Work request
The response should consist of the listing, repeated word for word.

Supplied information
■ ■ ■ ■
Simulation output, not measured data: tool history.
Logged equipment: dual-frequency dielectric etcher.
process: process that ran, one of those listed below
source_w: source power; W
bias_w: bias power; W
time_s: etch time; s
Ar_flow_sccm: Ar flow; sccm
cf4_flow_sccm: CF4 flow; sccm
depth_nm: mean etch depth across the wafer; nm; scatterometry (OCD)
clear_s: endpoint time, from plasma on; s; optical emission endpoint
■ ■ ■ ■

Result
Simulation output, not measured data: tool history.
Logged equipment: dual-frequency dielectric etcher.
process: process that ran, one of those listed below
source_w: source power; W
bias_w: bias power; W
time_s: etch time; s
Ar_flow_sccm: Ar flow; sccm
cf4_flow_sccm: CF4 flow; sccm
depth_nm: mean etch depth across the wafer; nm; scatterometry (OCD)
clear_s: endpoint time, from plasma on; s; optical emission endpoint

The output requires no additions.